Given records:
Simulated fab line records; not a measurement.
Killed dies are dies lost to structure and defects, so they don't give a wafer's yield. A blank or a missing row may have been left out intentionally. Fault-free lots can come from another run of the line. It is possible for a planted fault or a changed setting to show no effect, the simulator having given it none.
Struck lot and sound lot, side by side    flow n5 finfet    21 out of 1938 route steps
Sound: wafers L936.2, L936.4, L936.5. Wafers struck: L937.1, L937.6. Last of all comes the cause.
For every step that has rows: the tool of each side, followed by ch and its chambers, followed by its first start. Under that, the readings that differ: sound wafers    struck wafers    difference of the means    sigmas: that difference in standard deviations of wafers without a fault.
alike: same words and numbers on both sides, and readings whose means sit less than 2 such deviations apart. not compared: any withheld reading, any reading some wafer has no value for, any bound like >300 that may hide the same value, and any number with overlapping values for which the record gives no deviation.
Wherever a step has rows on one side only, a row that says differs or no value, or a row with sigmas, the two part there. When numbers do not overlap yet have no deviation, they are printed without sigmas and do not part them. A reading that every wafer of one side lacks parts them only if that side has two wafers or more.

Work order: Print out the records exactly as they were entered.

Task response:
Simulated fab line records; not a measurement.
Killed dies are dies lost to structure and defects, so they don't give a wafer's yield. A blank or a missing row may have been left out intentionally. Fault-free lots can come from another run of the line. It is possible for a planted fault or a changed setting to show no effect, the simulator having given it none.
Struck lot and sound lot, side by side    flow n5 finfet    21 out of 1938 route steps
Sound: wafers L936.2, L936.4, L936.5. Wafers struck: L937.1, L937.6. Last of all comes the cause.
For every step that has rows: the tool of each side, followed by ch and its chambers, followed by its first start. Under that, the readings that differ: sound wafers    struck wafers    difference of the means    sigmas: that difference in standard deviations of wafers without a fault.
alike: same words and numbers on both sides, and readings whose means sit less than 2 such deviations apart. not compared: any withheld reading, any reading some wafer has no value for, any bound like >300 that may hide the same value, and any number with overlapping values for which the record gives no deviation.
Wherever a step has rows on one side only, a row that says differs or no value, or a row with sigmas, the two part there. When numbers do not overlap yet have no deviation, they are printed without sigmas and do not part them. A reading that every wafer of one side lacks parts them only if that side has two wafers or more.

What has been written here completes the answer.